Supplied information ::
------------------------

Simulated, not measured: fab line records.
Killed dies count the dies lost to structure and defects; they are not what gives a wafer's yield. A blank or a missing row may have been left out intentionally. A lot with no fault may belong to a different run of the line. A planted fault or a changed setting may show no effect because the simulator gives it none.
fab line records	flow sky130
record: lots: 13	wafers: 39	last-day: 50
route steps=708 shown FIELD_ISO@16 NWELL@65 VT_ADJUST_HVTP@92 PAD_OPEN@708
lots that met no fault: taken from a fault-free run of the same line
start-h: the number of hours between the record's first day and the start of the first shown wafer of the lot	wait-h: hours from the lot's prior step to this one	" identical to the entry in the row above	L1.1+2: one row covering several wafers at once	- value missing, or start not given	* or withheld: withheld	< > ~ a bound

------------------------

Assignment :: Nothing in the records may be dropped; reproduce them exactly.

Answer box ::
Simulated, not measured: fab line records.
Killed dies count the dies lost to structure and defects; they are not what gives a wafer's yield. A blank or a missing row may have been left out intentionally. A lot with no fault may belong to a different run of the line. A planted fault or a changed setting may show no effect because the simulator gives it none.
fab line records	flow sky130
record: lots: 13	wafers: 39	last-day: 50
route steps=708 shown FIELD_ISO@16 NWELL@65 VT_ADJUST_HVTP@92 PAD_OPEN@708
lots that met no fault: taken from a fault-free run of the same line
start-h: the number of hours between the record's first day and the start of the first shown wafer of the lot	wait-h: hours from the lot's prior step to this one	" identical to the entry in the row above	L1.1+2: one row covering several wafers at once	- value missing, or start not given	* or withheld: withheld	< > ~ a bound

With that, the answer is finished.